▶ Task item
Produce as output only the lines below starting at the line with "Flow sky130, 594" and continuing through the line with "Later steps of the flow that", each one exactly as written.

▶ Supplied information
_ _ _ _
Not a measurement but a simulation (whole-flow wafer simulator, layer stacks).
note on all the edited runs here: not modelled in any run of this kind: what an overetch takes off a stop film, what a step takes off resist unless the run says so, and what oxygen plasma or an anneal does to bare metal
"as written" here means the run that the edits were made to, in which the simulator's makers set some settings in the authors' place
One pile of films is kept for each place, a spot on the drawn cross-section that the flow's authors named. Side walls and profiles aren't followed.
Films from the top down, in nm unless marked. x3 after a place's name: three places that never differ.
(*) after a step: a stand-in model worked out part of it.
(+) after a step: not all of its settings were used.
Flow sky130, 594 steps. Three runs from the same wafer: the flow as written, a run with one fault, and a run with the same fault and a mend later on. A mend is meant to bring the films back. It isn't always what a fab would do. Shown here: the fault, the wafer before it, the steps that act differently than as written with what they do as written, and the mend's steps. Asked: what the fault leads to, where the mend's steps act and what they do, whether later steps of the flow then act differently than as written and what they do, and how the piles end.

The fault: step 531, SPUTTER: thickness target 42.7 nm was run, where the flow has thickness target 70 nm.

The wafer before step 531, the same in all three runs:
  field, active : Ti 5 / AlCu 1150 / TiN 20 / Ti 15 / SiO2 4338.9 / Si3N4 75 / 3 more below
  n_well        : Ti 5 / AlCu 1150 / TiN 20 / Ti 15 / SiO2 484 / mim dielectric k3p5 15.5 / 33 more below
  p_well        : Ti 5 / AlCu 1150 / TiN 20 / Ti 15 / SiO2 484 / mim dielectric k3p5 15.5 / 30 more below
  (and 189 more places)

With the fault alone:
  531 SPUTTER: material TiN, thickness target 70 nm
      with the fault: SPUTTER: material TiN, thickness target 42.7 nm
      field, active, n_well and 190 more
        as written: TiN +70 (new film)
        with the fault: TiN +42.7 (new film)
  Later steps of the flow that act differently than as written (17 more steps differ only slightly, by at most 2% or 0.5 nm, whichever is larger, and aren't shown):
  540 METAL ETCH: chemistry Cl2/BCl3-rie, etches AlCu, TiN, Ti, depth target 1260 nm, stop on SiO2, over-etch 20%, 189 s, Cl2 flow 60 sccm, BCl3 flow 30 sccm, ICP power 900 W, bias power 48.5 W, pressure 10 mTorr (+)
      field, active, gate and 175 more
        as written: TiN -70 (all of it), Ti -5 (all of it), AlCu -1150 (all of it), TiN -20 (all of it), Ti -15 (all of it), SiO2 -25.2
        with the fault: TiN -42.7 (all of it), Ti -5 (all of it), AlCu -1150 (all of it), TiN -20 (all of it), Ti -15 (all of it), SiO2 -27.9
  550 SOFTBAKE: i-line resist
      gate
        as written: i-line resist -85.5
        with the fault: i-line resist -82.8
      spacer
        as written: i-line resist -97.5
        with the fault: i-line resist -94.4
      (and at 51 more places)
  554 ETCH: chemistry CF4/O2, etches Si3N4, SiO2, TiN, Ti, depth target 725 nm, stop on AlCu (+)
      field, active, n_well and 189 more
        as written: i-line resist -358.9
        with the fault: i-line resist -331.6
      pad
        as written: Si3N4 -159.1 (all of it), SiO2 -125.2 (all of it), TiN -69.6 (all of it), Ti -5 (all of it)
_ _ _ _

▶ Your solution
Flow sky130, 594 steps. Three runs from the same wafer: the flow as written, a run with one fault, and a run with the same fault and a mend later on. A mend is meant to bring the films back. It isn't always what a fab would do. Shown here: the fault, the wafer before it, the steps that act differently than as written with what they do as written, and the mend's steps. Asked: what the fault leads to, where the mend's steps act and what they do, whether later steps of the flow then act differently than as written and what they do, and how the piles end.

The fault: step 531, SPUTTER: thickness target 42.7 nm was run, where the flow has thickness target 70 nm.

The wafer before step 531, the same in all three runs:
  field, active : Ti 5 / AlCu 1150 / TiN 20 / Ti 15 / SiO2 4338.9 / Si3N4 75 / 3 more below
  n_well        : Ti 5 / AlCu 1150 / TiN 20 / Ti 15 / SiO2 484 / mim dielectric k3p5 15.5 / 33 more below
  p_well        : Ti 5 / AlCu 1150 / TiN 20 / Ti 15 / SiO2 484 / mim dielectric k3p5 15.5 / 30 more below
  (and 189 more places)

With the fault alone:
  531 SPUTTER: material TiN, thickness target 70 nm
      with the fault: SPUTTER: material TiN, thickness target 42.7 nm
      field, active, n_well and 190 more
        as written: TiN +70 (new film)
        with the fault: TiN +42.7 (new film)
  Later steps of the flow that act differently than as written (17 more steps differ only slightly, by at most 2% or 0.5 nm, whichever is larger, and aren't shown):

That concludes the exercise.